Provided records
_ _ _
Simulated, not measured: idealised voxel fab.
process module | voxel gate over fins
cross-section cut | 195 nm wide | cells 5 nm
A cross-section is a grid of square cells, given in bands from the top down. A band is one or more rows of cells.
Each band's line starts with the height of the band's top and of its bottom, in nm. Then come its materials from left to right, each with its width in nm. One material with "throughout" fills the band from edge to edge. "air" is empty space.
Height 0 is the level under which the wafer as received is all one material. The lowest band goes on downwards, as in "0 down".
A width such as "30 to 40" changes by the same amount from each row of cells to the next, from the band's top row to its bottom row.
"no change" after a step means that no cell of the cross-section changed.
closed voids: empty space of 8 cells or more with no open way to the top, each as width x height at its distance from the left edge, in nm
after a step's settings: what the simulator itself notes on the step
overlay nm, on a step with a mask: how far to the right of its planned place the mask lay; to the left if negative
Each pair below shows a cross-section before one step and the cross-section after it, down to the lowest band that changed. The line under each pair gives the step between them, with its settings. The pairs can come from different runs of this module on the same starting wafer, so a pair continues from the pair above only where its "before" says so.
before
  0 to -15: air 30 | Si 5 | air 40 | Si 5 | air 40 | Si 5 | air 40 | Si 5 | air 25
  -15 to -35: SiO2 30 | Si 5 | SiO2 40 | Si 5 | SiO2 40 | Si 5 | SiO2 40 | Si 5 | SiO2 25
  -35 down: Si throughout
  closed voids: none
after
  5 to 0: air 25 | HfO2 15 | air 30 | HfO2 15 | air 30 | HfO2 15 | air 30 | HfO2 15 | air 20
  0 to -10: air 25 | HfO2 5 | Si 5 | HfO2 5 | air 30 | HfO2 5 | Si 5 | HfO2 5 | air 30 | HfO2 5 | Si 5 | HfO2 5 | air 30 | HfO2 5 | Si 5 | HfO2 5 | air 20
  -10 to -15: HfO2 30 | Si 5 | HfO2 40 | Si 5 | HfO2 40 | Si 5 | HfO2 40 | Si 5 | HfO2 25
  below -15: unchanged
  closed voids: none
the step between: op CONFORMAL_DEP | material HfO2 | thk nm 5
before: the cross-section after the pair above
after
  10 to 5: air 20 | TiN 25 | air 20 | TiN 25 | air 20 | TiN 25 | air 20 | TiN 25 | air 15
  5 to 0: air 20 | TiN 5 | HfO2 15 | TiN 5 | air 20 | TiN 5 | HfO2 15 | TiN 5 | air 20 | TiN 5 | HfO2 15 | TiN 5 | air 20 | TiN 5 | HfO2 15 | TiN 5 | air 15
_ _ _

Assigned task
Copy exactly the opening line of the material, the line bearing "Each band's line", and every line between them. Include nothing else.

Response box
Simulated, not measured: idealised voxel fab.
process module | voxel gate over fins
cross-section cut | 195 nm wide | cells 5 nm
A cross-section is a grid of square cells, given in bands from the top down. A band is one or more rows of cells.
Each band's line starts with the height of the band's top and of its bottom, in nm. Then come its materials from left to right, each with its width in nm. One material with "throughout" fills the band from edge to edge. "air" is empty space.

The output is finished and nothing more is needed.